→ ENTRIES PROVIDED:
________________________________________

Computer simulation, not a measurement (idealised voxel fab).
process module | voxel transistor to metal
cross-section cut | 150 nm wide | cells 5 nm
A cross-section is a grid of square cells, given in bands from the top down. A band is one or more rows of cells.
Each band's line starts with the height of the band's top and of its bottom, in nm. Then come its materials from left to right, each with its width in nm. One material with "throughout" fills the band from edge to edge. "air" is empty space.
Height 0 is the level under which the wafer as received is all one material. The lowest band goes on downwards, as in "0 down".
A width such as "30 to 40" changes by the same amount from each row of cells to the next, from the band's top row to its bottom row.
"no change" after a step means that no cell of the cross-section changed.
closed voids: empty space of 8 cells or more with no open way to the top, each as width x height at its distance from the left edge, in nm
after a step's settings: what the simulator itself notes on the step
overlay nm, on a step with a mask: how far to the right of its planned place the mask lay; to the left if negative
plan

________________________________________

Reproduce the data above in full, keeping it exactly the same.

Computer simulation, not a measurement (idealised voxel fab).
process module | voxel transistor to metal
cross-section cut | 150 nm wide | cells 5 nm
A cross-section is a grid of square cells, given in bands from the top down. A band is one or more rows of cells.
Each band's line starts with the height of the band's top and of its bottom, in nm. Then come its materials from left to right, each with its width in nm. One material with "throughout" fills the band from edge to edge. "air" is empty space.
Height 0 is the level under which the wafer as received is all one material. The lowest band goes on downwards, as in "0 down".
A width such as "30 to 40" changes by the same amount from each row of cells to the next, from the band's top row to its bottom row.
"no change" after a step means that no cell of the cross-section changed.
closed voids: empty space of 8 cells or more with no open way to the top, each as width x height at its distance from the left edge, in nm
after a step's settings: what the simulator itself notes on the step
overlay nm, on a step with a mask: how far to the right of its planned place the mask lay; to the left if negative
plan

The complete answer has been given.